_ _ _ _ _ _ _

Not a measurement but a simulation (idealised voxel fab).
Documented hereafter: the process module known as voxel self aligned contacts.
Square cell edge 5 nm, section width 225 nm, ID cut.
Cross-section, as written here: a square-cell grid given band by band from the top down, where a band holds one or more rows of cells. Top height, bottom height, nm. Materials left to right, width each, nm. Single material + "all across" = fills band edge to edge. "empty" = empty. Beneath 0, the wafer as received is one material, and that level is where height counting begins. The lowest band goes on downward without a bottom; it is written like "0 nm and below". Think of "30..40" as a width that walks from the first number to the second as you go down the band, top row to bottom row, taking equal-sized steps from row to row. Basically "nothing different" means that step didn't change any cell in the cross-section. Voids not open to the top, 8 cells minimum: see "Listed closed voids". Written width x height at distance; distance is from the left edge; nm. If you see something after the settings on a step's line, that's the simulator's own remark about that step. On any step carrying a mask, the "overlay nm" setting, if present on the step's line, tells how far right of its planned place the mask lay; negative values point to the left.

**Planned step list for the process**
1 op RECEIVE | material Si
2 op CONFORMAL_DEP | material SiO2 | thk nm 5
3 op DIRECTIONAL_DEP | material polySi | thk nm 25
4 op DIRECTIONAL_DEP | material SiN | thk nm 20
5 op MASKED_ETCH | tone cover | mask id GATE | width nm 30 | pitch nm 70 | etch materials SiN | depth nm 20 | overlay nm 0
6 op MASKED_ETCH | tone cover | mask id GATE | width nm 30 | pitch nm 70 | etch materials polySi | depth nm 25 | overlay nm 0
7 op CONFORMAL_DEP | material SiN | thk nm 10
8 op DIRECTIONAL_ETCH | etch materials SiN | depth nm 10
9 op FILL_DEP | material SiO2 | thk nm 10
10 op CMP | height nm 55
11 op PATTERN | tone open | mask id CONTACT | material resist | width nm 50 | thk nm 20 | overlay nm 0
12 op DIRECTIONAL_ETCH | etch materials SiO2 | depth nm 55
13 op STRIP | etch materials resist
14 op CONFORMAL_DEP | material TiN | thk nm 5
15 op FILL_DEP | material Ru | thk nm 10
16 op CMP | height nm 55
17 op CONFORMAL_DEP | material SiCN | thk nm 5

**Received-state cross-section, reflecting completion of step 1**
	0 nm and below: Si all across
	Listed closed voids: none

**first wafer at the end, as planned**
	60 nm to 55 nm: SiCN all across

_ _ _ _ _ _ _

• _REQUIRED ACTION_:
After locating the line with "8 op DIRECTIONAL_ETCH" above, return that line and every later line through the one with "12 op DIRECTIONAL_ETCH", word for word and with nothing else.

• _SOLUTION_:
8 op DIRECTIONAL_ETCH | etch materials SiN | depth nm 10
9 op FILL_DEP | material SiO2 | thk nm 10
10 op CMP | height nm 55
11 op PATTERN | tone open | mask id CONTACT | material resist | width nm 50 | thk nm 20 | overlay nm 0
12 op DIRECTIONAL_ETCH | etch materials SiO2 | depth nm 55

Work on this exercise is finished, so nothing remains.